:: Supplied entries ::
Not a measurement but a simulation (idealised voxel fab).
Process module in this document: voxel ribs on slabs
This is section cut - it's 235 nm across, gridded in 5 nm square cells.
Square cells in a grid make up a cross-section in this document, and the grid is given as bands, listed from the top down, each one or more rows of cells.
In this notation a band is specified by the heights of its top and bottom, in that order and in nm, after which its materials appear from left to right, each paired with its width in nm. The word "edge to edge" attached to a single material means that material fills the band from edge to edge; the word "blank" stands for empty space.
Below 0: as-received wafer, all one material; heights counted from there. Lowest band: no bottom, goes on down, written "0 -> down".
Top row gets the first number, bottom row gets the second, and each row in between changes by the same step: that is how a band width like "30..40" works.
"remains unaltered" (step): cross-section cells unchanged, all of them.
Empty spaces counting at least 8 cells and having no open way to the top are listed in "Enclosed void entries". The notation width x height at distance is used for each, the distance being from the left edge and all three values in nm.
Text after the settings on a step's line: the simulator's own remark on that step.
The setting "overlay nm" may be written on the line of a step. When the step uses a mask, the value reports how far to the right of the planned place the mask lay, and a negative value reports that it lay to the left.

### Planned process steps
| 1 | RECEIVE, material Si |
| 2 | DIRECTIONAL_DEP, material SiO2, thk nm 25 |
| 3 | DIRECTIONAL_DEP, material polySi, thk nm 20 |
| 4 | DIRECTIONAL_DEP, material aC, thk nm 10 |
:::

→ Work instruction: All the material above is to be returned exactly as it stands.

→ Result:
Not a measurement but a simulation (idealised voxel fab).
Process module in this document: voxel ribs on slabs
This is section cut - it's 235 nm across, gridded in 5 nm square cells.
Square cells in a grid make up a cross-section in this document, and the grid is given as bands, listed from the top down, each one or more rows of cells.
In this notation a band is specified by the heights of its top and bottom, in that order and in nm, after which its materials appear from left to right, each paired with its width in nm. The word "edge to edge" attached to a single material means that material fills the band from edge to edge; the word "blank" stands for empty space.
Below 0: as-received wafer, all one material; heights counted from there. Lowest band: no bottom, goes on down, written "0 -> down".
Top row gets the first number, bottom row gets the second, and each row in between changes by the same step: that is how a band width like "30..40" works.
"remains unaltered" (step): cross-section cells unchanged, all of them.
Empty spaces counting at least 8 cells and having no open way to the top are listed in "Enclosed void entries". The notation width x height at distance is used for each, the distance being from the left edge and all three values in nm.
Text after the settings on a step's line: the simulator's own remark on that step.
The setting "overlay nm" may be written on the line of a step. When the step uses a mask, the value reports how far to the right of the planned place the mask lay, and a negative value reports that it lay to the left.

### Planned process steps
| 1 | RECEIVE, material Si |
| 2 | DIRECTIONAL_DEP, material SiO2, thk nm 25 |
| 3 | DIRECTIONAL_DEP, material polySi, thk nm 20 |
| 4 | DIRECTIONAL_DEP, material aC, thk nm 10 |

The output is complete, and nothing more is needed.